Copy the records below word for word. Stop after the line that contains "At SKY_VT_ADJUST_NCORE_CD_MEAS_07 the".

**** Study material
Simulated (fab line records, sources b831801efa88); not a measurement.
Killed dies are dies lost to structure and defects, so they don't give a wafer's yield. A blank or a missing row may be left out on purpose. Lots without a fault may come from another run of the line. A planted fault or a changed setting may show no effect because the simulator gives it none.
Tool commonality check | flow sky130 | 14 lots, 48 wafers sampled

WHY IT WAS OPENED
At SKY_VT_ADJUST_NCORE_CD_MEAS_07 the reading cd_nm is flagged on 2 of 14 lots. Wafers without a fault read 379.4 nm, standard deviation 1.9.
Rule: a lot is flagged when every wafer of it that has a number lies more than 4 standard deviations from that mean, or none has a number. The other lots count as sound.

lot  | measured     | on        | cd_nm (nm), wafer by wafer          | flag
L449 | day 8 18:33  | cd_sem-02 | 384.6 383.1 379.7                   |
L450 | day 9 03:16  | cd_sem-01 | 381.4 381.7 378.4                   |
********

_Answer section_.
Simulated (fab line records, sources b831801efa88); not a measurement.
Killed dies are dies lost to structure and defects, so they don't give a wafer's yield. A blank or a missing row may be left out on purpose. Lots without a fault may come from another run of the line. A planted fault or a changed setting may show no effect because the simulator gives it none.
Tool commonality check | flow sky130 | 14 lots, 48 wafers sampled

WHY IT WAS OPENED
At SKY_VT_ADJUST_NCORE_CD_MEAS_07 the reading cd_nm is flagged on 2 of 14 lots. Wafers without a fault read 379.4 nm, standard deviation 1.9.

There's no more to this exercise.